▶ [ACTION ITEM]
Without skipping anything, write out each record below exactly.

▶ [RECORDS SHOWN]
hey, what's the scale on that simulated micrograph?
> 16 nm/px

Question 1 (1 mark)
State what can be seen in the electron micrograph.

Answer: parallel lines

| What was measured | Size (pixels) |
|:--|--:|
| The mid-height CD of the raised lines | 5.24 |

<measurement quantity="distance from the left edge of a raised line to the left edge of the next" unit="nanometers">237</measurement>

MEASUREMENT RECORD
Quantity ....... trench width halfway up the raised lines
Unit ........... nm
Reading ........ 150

▶ [ANSWER BOX]
hey, what's the scale on that simulated micrograph?
> 16 nm/px

Question 1 (1 mark)
State what can be seen in the electron micrograph.

Answer: parallel lines

| What was measured | Size (pixels) |
|:--|--:|
| The mid-height CD of the raised lines | 5.24 |

<measurement quantity="distance from the left edge of a raised line to the left edge of the next" unit="nanometers">237</measurement>

MEASUREMENT RECORD
Quantity ....... trench width halfway up the raised lines
Unit ........... nm
Reading ........ 150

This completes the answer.